□ □ □ □

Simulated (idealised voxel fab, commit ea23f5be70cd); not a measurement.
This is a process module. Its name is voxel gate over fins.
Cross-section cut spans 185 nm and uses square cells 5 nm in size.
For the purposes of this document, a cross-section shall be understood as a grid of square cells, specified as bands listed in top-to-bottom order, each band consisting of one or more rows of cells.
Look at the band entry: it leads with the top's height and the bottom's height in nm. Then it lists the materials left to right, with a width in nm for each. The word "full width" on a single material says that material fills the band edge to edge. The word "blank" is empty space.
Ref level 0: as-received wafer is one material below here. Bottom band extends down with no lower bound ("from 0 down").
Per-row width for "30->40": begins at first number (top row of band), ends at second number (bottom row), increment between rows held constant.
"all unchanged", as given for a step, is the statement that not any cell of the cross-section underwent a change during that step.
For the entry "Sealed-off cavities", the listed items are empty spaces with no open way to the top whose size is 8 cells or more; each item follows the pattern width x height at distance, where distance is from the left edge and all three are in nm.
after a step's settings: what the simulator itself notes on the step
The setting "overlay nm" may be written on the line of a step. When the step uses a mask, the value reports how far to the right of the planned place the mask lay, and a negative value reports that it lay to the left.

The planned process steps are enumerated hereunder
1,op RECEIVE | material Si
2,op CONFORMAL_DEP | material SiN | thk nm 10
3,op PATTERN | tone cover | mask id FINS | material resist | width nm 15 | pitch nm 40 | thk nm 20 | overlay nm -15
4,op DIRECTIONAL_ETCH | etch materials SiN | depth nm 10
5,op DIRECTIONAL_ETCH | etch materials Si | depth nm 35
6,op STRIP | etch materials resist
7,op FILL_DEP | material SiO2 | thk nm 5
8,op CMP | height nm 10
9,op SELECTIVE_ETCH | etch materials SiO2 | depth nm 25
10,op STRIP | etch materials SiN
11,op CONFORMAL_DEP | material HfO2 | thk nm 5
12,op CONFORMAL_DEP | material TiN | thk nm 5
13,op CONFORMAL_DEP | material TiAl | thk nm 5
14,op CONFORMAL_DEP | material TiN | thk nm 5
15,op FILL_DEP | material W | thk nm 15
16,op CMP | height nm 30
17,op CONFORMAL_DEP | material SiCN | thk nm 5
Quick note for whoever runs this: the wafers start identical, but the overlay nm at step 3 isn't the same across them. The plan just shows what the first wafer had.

□ □ □ □

** Exercise **
From the entries above, restate word for word the lines from the line containing "3,op PATTERN |" to the line containing "17,op CONFORMAL_DEP |", both ends included, and nothing more.

** Your solution **
3,op PATTERN | tone cover | mask id FINS | material resist | width nm 15 | pitch nm 40 | thk nm 20 | overlay nm -15
4,op DIRECTIONAL_ETCH | etch materials SiN | depth nm 10
5,op DIRECTIONAL_ETCH | etch materials Si | depth nm 35
6,op STRIP | etch materials resist
7,op FILL_DEP | material SiO2 | thk nm 5
8,op CMP | height nm 10
9,op SELECTIVE_ETCH | etch materials SiO2 | depth nm 25
10,op STRIP | etch materials SiN
11,op CONFORMAL_DEP | material HfO2 | thk nm 5
12,op CONFORMAL_DEP | material TiN | thk nm 5
13,op CONFORMAL_DEP | material TiAl | thk nm 5
14,op CONFORMAL_DEP | material TiN | thk nm 5
15,op FILL_DEP | material W | thk nm 15
16,op CMP | height nm 30
17,op CONFORMAL_DEP | material SiCN | thk nm 5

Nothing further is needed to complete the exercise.